• ASSIGNMENT:
Line by line, transcribe the listing below without omission.

• DATA TO EXAMINE:
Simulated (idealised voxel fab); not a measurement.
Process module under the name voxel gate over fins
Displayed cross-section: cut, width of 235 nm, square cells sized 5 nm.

• TASK RESPONSE:
Simulated (idealised voxel fab); not a measurement.
Process module under the name voxel gate over fins
Displayed cross-section: cut, width of 235 nm, square cells sized 5 nm.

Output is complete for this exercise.